[Opening DATASET section]
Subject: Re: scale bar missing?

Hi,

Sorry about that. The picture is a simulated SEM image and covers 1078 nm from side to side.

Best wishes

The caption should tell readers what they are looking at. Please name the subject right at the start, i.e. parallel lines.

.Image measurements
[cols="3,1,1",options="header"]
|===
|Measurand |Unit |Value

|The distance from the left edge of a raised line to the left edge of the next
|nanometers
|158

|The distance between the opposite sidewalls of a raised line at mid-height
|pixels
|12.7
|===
[Closing DATASET section]

WORK INSTRUCTION
Each line from the start of the records through the line holding "The caption should" must be returned exactly; nothing else belongs in the answer.

WRITTEN ANSWER
Subject: Re: scale bar missing?

Hi,

Sorry about that. The picture is a simulated SEM image and covers 1078 nm from side to side.

Best wishes

The caption should tell readers what they are looking at. Please name the subject right at the start, i.e. parallel lines.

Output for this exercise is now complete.